_EXERCISE_
Output each line of the data word for word, from the first through the line that holds "the cross-section changed.", and leave off whatever follows.

_INPUT DATA_
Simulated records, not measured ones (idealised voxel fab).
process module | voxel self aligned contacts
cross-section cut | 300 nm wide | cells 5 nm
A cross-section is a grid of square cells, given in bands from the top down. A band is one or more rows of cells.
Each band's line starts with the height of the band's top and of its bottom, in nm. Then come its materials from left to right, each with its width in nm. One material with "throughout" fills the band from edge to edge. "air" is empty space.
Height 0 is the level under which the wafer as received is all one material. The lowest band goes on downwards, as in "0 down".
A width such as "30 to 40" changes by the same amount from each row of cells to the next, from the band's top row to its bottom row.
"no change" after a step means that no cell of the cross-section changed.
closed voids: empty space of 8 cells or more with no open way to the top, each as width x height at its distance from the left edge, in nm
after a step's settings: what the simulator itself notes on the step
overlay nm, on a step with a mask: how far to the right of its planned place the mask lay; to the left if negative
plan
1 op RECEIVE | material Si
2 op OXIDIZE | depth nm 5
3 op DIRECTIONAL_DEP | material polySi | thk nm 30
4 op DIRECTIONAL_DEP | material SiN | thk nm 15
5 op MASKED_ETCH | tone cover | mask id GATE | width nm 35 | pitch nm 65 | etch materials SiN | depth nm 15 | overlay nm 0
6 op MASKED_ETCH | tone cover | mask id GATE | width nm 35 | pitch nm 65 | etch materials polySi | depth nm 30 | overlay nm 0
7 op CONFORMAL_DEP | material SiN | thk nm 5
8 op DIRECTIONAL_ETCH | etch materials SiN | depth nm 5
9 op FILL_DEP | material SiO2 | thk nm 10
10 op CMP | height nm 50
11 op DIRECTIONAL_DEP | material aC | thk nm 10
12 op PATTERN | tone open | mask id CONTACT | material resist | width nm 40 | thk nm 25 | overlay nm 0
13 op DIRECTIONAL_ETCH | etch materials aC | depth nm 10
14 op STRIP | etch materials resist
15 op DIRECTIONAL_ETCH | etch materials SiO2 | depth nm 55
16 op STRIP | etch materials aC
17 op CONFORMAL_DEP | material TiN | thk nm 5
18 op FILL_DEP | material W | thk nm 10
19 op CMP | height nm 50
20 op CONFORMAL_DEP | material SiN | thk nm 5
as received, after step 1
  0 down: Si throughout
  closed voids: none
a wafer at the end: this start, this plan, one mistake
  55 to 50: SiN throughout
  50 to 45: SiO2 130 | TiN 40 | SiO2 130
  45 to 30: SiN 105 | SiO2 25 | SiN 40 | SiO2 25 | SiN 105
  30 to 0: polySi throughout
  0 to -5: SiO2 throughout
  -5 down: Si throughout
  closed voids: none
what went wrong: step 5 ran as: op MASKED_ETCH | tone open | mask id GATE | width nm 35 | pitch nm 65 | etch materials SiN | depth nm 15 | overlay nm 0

_EXPECTED ANSWER_
Simulated records, not measured ones (idealised voxel fab).
process module | voxel self aligned contacts
cross-section cut | 300 nm wide | cells 5 nm
A cross-section is a grid of square cells, given in bands from the top down. A band is one or more rows of cells.
Each band's line starts with the height of the band's top and of its bottom, in nm. Then come its materials from left to right, each with its width in nm. One material with "throughout" fills the band from edge to edge. "air" is empty space.
Height 0 is the level under which the wafer as received is all one material. The lowest band goes on downwards, as in "0 down".
A width such as "30 to 40" changes by the same amount from each row of cells to the next, from the band's top row to its bottom row.
"no change" after a step means that no cell of the cross-section changed.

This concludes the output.